→ Information given:
--- START ---
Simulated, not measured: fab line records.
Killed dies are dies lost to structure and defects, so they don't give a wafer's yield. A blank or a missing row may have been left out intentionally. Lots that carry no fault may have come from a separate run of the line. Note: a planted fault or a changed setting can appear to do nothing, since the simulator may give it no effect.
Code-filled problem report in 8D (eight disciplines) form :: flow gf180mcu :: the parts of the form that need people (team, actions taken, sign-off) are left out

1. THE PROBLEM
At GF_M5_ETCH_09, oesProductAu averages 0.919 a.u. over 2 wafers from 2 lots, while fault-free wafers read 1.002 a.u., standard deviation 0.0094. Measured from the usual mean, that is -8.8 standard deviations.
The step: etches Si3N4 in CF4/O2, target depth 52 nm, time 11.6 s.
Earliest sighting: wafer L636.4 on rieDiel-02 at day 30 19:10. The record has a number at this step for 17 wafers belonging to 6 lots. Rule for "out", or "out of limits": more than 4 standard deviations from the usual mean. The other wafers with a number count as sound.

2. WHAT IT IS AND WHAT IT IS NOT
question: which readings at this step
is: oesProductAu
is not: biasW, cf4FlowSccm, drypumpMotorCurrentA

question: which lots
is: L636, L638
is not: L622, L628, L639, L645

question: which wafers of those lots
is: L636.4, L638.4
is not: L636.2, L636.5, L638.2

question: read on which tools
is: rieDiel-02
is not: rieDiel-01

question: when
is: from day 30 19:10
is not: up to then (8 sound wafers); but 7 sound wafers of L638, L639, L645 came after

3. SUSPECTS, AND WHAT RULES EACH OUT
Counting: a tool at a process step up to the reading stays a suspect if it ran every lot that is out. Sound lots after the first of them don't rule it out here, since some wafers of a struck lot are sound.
--- END ---

→ Action item: The data is to be reproduced in full, every line intact.

→ Task output:
Simulated, not measured: fab line records.
Killed dies are dies lost to structure and defects, so they don't give a wafer's yield. A blank or a missing row may have been left out intentionally. Lots that carry no fault may have come from a separate run of the line. Note: a planted fault or a changed setting can appear to do nothing, since the simulator may give it no effect.
Code-filled problem report in 8D (eight disciplines) form :: flow gf180mcu :: the parts of the form that need people (team, actions taken, sign-off) are left out

1. THE PROBLEM
At GF_M5_ETCH_09, oesProductAu averages 0.919 a.u. over 2 wafers from 2 lots, while fault-free wafers read 1.002 a.u., standard deviation 0.0094. Measured from the usual mean, that is -8.8 standard deviations.
The step: etches Si3N4 in CF4/O2, target depth 52 nm, time 11.6 s.
Earliest sighting: wafer L636.4 on rieDiel-02 at day 30 19:10. The record has a number at this step for 17 wafers belonging to 6 lots. Rule for "out", or "out of limits": more than 4 standard deviations from the usual mean. The other wafers with a number count as sound.

2. WHAT IT IS AND WHAT IT IS NOT
question: which readings at this step
is: oesProductAu
is not: biasW, cf4FlowSccm, drypumpMotorCurrentA

question: which lots
is: L636, L638
is not: L622, L628, L639, L645

question: which wafers of those lots
is: L636.4, L638.4
is not: L636.2, L636.5, L638.2

question: read on which tools
is: rieDiel-02
is not: rieDiel-01

question: when
is: from day 30 19:10
is not: up to then (8 sound wafers); but 7 sound wafers of L638, L639, L645 came after

3. SUSPECTS, AND WHAT RULES EACH OUT
Counting: a tool at a process step up to the reading stays a suspect if it ran every lot that is out. Sound lots after the first of them don't rule it out here, since some wafers of a struck lot are sound.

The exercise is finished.